Exercise
All of the lines below should be printed again exactly as they are.

********
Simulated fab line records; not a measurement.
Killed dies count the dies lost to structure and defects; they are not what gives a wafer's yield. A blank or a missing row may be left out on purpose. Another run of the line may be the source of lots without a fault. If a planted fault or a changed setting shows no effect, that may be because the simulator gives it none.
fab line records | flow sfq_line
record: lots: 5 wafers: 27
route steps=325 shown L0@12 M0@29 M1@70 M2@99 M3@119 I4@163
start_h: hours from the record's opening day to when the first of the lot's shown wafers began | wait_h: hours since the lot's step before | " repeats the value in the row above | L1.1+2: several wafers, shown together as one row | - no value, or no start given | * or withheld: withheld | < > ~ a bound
********

Answer space
Simulated fab line records; not a measurement.
Killed dies count the dies lost to structure and defects; they are not what gives a wafer's yield. A blank or a missing row may be left out on purpose. Another run of the line may be the source of lots without a fault. If a planted fault or a changed setting shows no effect, that may be because the simulator gives it none.
fab line records | flow sfq_line
record: lots: 5 wafers: 27
route steps=325 shown L0@12 M0@29 M1@70 M2@99 M3@119 I4@163
start_h: hours from the record's opening day to when the first of the lot's shown wafers began | wait_h: hours since the lot's step before | " repeats the value in the row above | L1.1+2: several wafers, shown together as one row | - no value, or no start given | * or withheld: withheld | < > ~ a bound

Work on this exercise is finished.